§ **THE DATA**:
....
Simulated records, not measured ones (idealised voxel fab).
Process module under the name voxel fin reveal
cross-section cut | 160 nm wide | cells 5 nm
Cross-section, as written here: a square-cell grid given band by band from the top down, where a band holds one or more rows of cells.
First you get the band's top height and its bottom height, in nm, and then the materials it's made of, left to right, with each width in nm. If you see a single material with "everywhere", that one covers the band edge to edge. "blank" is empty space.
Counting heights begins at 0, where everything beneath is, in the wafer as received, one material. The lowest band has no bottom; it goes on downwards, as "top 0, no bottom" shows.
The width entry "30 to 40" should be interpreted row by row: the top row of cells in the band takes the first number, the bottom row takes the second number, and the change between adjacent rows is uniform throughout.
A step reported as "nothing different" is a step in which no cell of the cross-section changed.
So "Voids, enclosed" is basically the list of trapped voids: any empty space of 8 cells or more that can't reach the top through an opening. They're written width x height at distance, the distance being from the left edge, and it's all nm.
....

§ **ASSIGNMENT**:
The stretch of entries above that starts with the line containing "Cross-section, as written" and goes on through the line containing "A step reported" is to be transcribed exactly, and no other line is to be transcribed.

§ **EXERCISE RESPONSE**:
Cross-section, as written here: a square-cell grid given band by band from the top down, where a band holds one or more rows of cells.
First you get the band's top height and its bottom height, in nm, and then the materials it's made of, left to right, with each width in nm. If you see a single material with "everywhere", that one covers the band edge to edge. "blank" is empty space.
Counting heights begins at 0, where everything beneath is, in the wafer as received, one material. The lowest band has no bottom; it goes on downwards, as "top 0, no bottom" shows.
The width entry "30 to 40" should be interpreted row by row: the top row of cells in the band takes the first number, the bottom row takes the second number, and the change between adjacent rows is uniform throughout.
A step reported as "nothing different" is a step in which no cell of the cross-section changed.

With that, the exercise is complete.